DATASET CONTENT:
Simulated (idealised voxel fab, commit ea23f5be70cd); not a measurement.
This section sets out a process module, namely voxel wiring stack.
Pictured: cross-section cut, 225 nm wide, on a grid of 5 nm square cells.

ASSIGNMENT: Transcribe each of the records verbatim.

YOUR SOLUTION:
Simulated (idealised voxel fab, commit ea23f5be70cd); not a measurement.
This section sets out a process module, namely voxel wiring stack.
Pictured: cross-section cut, 225 nm wide, on a grid of 5 nm square cells.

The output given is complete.